▼

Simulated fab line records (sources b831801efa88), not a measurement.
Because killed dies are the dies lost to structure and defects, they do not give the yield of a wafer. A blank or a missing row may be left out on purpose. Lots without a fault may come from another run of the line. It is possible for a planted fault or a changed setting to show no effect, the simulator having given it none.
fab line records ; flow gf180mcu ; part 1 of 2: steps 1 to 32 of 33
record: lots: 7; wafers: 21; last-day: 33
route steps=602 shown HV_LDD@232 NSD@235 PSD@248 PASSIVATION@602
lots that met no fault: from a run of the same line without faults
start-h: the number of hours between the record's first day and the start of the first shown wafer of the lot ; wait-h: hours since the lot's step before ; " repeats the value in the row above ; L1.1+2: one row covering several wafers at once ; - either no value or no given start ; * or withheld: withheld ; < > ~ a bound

▲

All the data above should be set down a second time, exactly.

Simulated fab line records (sources b831801efa88), not a measurement.
Because killed dies are the dies lost to structure and defects, they do not give the yield of a wafer. A blank or a missing row may be left out on purpose. Lots without a fault may come from another run of the line. It is possible for a planted fault or a changed setting to show no effect, the simulator having given it none.
fab line records ; flow gf180mcu ; part 1 of 2: steps 1 to 32 of 33
record: lots: 7; wafers: 21; last-day: 33
route steps=602 shown HV_LDD@232 NSD@235 PSD@248 PASSIVATION@602
lots that met no fault: from a run of the same line without faults
start-h: the number of hours between the record's first day and the start of the first shown wafer of the lot ; wait-h: hours since the lot's step before ; " repeats the value in the row above ; L1.1+2: one row covering several wafers at once ; - either no value or no given start ; * or withheld: withheld ; < > ~ a bound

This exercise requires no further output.